-------- Records supplied --------

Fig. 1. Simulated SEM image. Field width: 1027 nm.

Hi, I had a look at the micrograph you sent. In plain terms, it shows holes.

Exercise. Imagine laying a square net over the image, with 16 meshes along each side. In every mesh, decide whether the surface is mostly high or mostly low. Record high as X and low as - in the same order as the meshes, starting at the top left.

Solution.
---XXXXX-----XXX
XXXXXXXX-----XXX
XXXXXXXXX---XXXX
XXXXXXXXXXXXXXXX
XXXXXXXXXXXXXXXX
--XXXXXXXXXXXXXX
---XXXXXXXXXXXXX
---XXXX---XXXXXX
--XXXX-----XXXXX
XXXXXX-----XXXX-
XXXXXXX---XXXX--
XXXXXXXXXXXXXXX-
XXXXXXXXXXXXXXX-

--------

▶ Work task: Please return the data above in full, without altering a single line.

▶ Written reply:
Fig. 1. Simulated SEM image. Field width: 1027 nm.

Hi, I had a look at the micrograph you sent. In plain terms, it shows holes.

Exercise. Imagine laying a square net over the image, with 16 meshes along each side. In every mesh, decide whether the surface is mostly high or mostly low. Record high as X and low as - in the same order as the meshes, starting at the top left.

Solution.
---XXXXX-----XXX
XXXXXXXX-----XXX
XXXXXXXXX---XXXX
XXXXXXXXXXXXXXXX
XXXXXXXXXXXXXXXX
--XXXXXXXXXXXXXX
---XXXXXXXXXXXXX
---XXXX---XXXXXX
--XXXX-----XXXXX
XXXXXX-----XXXX-
XXXXXXX---XXXX--
XXXXXXXXXXXXXXX-
XXXXXXXXXXXXXXX-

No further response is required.